Dataset entries
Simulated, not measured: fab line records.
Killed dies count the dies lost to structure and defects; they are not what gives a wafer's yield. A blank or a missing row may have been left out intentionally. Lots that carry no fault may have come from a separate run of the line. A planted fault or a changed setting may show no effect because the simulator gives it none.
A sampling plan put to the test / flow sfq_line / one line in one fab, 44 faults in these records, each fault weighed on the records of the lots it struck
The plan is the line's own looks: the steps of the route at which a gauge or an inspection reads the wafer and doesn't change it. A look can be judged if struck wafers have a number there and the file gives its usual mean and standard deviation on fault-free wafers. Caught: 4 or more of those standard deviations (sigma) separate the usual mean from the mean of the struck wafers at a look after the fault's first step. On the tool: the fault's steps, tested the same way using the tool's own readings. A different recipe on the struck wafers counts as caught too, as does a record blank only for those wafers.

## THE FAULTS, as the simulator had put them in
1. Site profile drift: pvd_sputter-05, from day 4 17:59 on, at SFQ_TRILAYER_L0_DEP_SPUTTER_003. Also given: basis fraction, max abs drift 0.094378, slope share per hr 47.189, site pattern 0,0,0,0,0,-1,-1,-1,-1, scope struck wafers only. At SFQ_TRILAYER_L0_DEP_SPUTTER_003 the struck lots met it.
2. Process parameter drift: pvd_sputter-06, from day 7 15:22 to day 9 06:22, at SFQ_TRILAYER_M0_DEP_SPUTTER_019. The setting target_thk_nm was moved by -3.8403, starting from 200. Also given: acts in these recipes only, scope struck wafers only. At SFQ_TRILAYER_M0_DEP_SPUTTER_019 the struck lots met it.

Exercise
In the material above, locate the line containing "Killed dies count" and the line containing "A sampling plan". Transcribe exactly those two lines and every line between them, and nothing more.

Response area
Killed dies count the dies lost to structure and defects; they are not what gives a wafer's yield. A blank or a missing row may have been left out intentionally. Lots that carry no fault may have come from a separate run of the line. A planted fault or a changed setting may show no effect because the simulator gives it none.
A sampling plan put to the test / flow sfq_line / one line in one fab, 44 faults in these records, each fault weighed on the records of the lots it struck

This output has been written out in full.